□ □ □ □ □ □ □

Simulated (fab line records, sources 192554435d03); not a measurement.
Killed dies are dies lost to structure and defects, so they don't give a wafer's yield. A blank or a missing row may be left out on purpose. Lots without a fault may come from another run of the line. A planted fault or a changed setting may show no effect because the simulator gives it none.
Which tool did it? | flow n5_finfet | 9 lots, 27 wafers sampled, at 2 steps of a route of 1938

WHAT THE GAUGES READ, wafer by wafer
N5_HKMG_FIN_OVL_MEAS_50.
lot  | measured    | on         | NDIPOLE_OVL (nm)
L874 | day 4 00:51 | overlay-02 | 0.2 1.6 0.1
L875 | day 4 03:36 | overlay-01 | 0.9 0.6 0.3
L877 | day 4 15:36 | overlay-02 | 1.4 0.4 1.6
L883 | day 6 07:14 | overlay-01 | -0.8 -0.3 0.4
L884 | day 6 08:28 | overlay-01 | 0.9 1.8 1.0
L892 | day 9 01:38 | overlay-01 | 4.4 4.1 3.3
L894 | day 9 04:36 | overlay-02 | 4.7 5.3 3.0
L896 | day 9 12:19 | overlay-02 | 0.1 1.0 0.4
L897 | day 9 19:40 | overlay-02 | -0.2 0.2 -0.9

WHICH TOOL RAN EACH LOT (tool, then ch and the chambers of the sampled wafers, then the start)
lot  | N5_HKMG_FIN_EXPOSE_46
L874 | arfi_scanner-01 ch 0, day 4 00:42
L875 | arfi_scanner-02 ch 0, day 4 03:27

□ □ □ □ □ □ □

Requirement: Write out the full listing without altering anything.

Exercise answer:
Simulated (fab line records, sources 192554435d03); not a measurement.
Killed dies are dies lost to structure and defects, so they don't give a wafer's yield. A blank or a missing row may be left out on purpose. Lots without a fault may come from another run of the line. A planted fault or a changed setting may show no effect because the simulator gives it none.
Which tool did it? | flow n5_finfet | 9 lots, 27 wafers sampled, at 2 steps of a route of 1938

WHAT THE GAUGES READ, wafer by wafer
N5_HKMG_FIN_OVL_MEAS_50.
lot  | measured    | on         | NDIPOLE_OVL (nm)
L874 | day 4 00:51 | overlay-02 | 0.2 1.6 0.1
L875 | day 4 03:36 | overlay-01 | 0.9 0.6 0.3
L877 | day 4 15:36 | overlay-02 | 1.4 0.4 1.6
L883 | day 6 07:14 | overlay-01 | -0.8 -0.3 0.4
L884 | day 6 08:28 | overlay-01 | 0.9 1.8 1.0
L892 | day 9 01:38 | overlay-01 | 4.4 4.1 3.3
L894 | day 9 04:36 | overlay-02 | 4.7 5.3 3.0
L896 | day 9 12:19 | overlay-02 | 0.1 1.0 0.4
L897 | day 9 19:40 | overlay-02 | -0.2 0.2 -0.9

WHICH TOOL RAN EACH LOT (tool, then ch and the chambers of the sampled wafers, then the start)
lot  | N5_HKMG_FIN_EXPOSE_46
L874 | arfi_scanner-01 ch 0, day 4 00:42
L875 | arfi_scanner-02 ch 0, day 4 03:27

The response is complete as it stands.